- _ACTION ITEM_
Begin at the top of the records and copy each line exactly. The line containing "which readings at" is the last one to include.

- _SUPPLIED RECORDS_
++++++++++

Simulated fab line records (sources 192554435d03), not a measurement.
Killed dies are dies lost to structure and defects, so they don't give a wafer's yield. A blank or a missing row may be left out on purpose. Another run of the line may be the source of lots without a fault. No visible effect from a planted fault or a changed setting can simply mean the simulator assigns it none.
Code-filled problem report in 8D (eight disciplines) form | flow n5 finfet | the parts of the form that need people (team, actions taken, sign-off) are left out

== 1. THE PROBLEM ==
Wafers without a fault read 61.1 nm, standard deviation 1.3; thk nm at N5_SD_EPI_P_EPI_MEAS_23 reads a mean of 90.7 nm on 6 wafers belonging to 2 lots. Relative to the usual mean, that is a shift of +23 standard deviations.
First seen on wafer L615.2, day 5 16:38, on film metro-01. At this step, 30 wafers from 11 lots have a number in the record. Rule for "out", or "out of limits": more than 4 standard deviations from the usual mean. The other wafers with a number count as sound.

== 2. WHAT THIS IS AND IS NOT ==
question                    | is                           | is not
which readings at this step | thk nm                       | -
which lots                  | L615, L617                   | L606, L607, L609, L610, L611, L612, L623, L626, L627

++++++++++

- _ANSWER AREA_
Simulated fab line records (sources 192554435d03), not a measurement.
Killed dies are dies lost to structure and defects, so they don't give a wafer's yield. A blank or a missing row may be left out on purpose. Another run of the line may be the source of lots without a fault. No visible effect from a planted fault or a changed setting can simply mean the simulator assigns it none.
Code-filled problem report in 8D (eight disciplines) form | flow n5 finfet | the parts of the form that need people (team, actions taken, sign-off) are left out

== 1. THE PROBLEM ==
Wafers without a fault read 61.1 nm, standard deviation 1.3; thk nm at N5_SD_EPI_P_EPI_MEAS_23 reads a mean of 90.7 nm on 6 wafers belonging to 2 lots. Relative to the usual mean, that is a shift of +23 standard deviations.
First seen on wafer L615.2, day 5 16:38, on film metro-01. At this step, 30 wafers from 11 lots have a number in the record. Rule for "out", or "out of limits": more than 4 standard deviations from the usual mean. The other wafers with a number count as sound.

== 2. WHAT THIS IS AND IS NOT ==
question                    | is                           | is not
which readings at this step | thk nm                       | -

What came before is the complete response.